(Supplied records)
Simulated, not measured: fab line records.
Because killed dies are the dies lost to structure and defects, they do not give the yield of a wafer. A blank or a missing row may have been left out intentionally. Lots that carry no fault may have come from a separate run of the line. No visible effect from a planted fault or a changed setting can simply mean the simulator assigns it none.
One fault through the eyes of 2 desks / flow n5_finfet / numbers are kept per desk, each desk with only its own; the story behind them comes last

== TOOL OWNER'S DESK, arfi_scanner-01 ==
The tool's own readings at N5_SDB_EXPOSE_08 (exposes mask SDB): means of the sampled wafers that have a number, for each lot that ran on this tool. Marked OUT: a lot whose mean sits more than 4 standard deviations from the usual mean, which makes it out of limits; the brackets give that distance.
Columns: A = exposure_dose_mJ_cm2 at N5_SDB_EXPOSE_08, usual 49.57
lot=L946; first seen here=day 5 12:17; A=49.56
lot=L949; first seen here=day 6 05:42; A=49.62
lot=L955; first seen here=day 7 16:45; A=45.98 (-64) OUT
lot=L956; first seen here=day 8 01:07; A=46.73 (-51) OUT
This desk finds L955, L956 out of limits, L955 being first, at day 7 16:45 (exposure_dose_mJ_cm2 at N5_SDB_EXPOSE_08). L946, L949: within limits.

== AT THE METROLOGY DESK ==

(Assignment)
Everything from the first line of the data through the line containing "lot=L956; first seen" should be echoed exactly. Add nothing.

(Answer box)
Simulated, not measured: fab line records.
Because killed dies are the dies lost to structure and defects, they do not give the yield of a wafer. A blank or a missing row may have been left out intentionally. Lots that carry no fault may have come from a separate run of the line. No visible effect from a planted fault or a changed setting can simply mean the simulator assigns it none.
One fault through the eyes of 2 desks / flow n5_finfet / numbers are kept per desk, each desk with only its own; the story behind them comes last

== TOOL OWNER'S DESK, arfi_scanner-01 ==
The tool's own readings at N5_SDB_EXPOSE_08 (exposes mask SDB): means of the sampled wafers that have a number, for each lot that ran on this tool. Marked OUT: a lot whose mean sits more than 4 standard deviations from the usual mean, which makes it out of limits; the brackets give that distance.
Columns: A = exposure_dose_mJ_cm2 at N5_SDB_EXPOSE_08, usual 49.57
lot=L946; first seen here=day 5 12:17; A=49.56
lot=L949; first seen here=day 6 05:42; A=49.62
lot=L955; first seen here=day 7 16:45; A=45.98 (-64) OUT
lot=L956; first seen here=day 8 01:07; A=46.73 (-51) OUT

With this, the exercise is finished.